═══

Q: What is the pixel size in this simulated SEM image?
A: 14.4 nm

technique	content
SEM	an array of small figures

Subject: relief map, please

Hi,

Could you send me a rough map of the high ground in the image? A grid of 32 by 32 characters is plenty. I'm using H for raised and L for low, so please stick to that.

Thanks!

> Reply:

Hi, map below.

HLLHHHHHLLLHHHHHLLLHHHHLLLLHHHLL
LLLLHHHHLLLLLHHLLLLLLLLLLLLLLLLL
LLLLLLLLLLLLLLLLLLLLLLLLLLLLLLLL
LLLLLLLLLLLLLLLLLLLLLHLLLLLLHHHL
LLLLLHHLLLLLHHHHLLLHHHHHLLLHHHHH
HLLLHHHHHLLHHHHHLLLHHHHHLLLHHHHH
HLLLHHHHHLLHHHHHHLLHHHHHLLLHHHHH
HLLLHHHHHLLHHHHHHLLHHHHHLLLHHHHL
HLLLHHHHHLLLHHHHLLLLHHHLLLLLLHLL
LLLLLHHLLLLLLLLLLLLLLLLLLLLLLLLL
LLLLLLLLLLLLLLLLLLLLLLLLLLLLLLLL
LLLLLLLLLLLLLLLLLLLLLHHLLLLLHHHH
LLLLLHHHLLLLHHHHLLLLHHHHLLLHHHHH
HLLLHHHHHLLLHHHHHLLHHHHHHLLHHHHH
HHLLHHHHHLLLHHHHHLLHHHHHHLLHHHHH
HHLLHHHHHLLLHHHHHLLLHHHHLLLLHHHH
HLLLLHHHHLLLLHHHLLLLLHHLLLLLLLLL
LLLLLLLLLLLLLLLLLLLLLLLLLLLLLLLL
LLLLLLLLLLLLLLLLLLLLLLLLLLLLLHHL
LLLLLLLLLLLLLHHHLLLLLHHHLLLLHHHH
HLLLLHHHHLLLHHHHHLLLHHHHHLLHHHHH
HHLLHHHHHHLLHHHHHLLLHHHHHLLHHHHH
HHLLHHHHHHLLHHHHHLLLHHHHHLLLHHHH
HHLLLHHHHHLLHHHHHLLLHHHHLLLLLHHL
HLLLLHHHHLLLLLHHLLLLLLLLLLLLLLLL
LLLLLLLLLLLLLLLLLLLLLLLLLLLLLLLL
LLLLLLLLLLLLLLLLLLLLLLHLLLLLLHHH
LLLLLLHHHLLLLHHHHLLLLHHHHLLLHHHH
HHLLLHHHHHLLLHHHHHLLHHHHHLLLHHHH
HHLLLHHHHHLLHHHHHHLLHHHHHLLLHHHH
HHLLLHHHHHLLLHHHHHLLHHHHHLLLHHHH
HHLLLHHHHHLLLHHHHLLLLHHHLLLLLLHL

═══

All lines from the opening of the material through the line that contains "LLLLHHHHLLLLLHHLLLLLLLLLLLLLLLLL" are to be printed exactly, with no others.

Q: What is the pixel size in this simulated SEM image?
A: 14.4 nm

technique	content
SEM	an array of small figures

Subject: relief map, please

Hi,

Could you send me a rough map of the high ground in the image? A grid of 32 by 32 characters is plenty. I'm using H for raised and L for low, so please stick to that.

Thanks!

> Reply:

Hi, map below.

HLLHHHHHLLLHHHHHLLLHHHHLLLLHHHLL
LLLLHHHHLLLLLHHLLLLLLLLLLLLLLLLL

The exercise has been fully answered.